» INFORMATION GIVEN:
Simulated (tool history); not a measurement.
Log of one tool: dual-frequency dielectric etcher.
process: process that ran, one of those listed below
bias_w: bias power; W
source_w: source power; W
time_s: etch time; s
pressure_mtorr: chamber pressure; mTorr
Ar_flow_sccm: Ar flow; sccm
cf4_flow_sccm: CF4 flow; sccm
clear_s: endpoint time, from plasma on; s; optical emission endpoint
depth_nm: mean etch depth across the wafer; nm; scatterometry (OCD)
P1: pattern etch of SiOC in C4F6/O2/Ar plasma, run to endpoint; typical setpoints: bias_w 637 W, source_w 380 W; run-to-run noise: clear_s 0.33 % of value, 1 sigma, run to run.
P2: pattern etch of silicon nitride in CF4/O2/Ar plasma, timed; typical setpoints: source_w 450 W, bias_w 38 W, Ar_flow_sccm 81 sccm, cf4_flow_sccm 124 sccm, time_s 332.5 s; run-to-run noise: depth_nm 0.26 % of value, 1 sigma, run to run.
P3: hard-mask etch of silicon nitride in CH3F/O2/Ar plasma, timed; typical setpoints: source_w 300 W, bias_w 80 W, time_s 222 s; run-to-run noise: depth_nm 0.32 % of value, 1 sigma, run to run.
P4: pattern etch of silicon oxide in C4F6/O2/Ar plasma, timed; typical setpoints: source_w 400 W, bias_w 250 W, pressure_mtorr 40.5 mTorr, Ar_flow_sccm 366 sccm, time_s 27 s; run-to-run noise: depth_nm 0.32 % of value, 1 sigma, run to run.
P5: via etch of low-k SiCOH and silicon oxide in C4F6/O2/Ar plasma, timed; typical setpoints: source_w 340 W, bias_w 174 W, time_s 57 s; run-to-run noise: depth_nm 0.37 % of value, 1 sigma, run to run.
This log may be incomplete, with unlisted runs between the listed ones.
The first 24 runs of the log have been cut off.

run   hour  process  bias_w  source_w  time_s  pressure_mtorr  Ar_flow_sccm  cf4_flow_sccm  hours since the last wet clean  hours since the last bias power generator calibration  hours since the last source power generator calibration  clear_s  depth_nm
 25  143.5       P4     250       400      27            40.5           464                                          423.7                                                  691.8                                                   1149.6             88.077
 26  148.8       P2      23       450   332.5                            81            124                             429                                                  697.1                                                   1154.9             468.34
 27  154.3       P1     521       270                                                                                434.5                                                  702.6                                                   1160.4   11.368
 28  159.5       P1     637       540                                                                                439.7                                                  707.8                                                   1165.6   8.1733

» WORK TASK:
Start with the first line. Please copy exactly each line of the listing through the one with "cf4_flow_sccm: CF4 flow; sccm", including it.

» EXERCISE ANSWER:
Simulated (tool history); not a measurement.
Log of one tool: dual-frequency dielectric etcher.
process: process that ran, one of those listed below
bias_w: bias power; W
source_w: source power; W
time_s: etch time; s
pressure_mtorr: chamber pressure; mTorr
Ar_flow_sccm: Ar flow; sccm
cf4_flow_sccm: CF4 flow; sccm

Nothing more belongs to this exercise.